Reproduce exactly the opening lines of the listing, stopping after the line that contains "S3: pressure of" and including it.

◆ **SUPPLIED MATERIAL**
************
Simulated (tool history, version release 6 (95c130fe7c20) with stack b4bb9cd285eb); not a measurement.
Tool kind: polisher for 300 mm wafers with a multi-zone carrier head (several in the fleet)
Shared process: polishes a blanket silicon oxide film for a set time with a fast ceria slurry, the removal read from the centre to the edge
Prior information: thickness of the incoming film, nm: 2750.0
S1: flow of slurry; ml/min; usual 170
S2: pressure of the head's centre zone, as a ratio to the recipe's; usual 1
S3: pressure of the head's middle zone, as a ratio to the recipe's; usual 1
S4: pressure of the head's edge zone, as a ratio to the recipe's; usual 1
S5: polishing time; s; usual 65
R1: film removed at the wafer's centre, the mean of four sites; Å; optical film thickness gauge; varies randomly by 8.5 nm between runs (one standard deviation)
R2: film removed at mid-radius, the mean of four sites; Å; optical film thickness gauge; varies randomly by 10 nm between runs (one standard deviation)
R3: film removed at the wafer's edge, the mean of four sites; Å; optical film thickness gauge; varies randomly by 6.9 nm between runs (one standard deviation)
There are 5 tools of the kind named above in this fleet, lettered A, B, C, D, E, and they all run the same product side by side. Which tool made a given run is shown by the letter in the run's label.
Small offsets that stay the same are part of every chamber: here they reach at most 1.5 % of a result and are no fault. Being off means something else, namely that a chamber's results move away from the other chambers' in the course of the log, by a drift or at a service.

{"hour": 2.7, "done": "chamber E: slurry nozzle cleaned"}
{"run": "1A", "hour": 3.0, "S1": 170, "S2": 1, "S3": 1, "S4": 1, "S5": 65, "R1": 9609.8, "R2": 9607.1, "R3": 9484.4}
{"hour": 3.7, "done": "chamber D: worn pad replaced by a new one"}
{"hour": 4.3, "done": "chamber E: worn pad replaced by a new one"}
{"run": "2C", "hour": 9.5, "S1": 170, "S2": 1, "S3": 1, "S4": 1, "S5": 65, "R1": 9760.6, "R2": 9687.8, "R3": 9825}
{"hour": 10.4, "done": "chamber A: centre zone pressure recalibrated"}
************

◆ **PROBLEM SOLUTION**
Simulated (tool history, version release 6 (95c130fe7c20) with stack b4bb9cd285eb); not a measurement.
Tool kind: polisher for 300 mm wafers with a multi-zone carrier head (several in the fleet)
Shared process: polishes a blanket silicon oxide film for a set time with a fast ceria slurry, the removal read from the centre to the edge
Prior information: thickness of the incoming film, nm: 2750.0
S1: flow of slurry; ml/min; usual 170
S2: pressure of the head's centre zone, as a ratio to the recipe's; usual 1
S3: pressure of the head's middle zone, as a ratio to the recipe's; usual 1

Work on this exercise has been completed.